- DATASET EXCERPTS -
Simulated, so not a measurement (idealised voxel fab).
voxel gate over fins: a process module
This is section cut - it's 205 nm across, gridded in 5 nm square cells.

- REQUIREMENT -
Give back the data above exactly, so that every line matches.

- RESPONSE BOX -
Simulated, so not a measurement (idealised voxel fab).
voxel gate over fins: a process module
This is section cut - it's 205 nm across, gridded in 5 nm square cells.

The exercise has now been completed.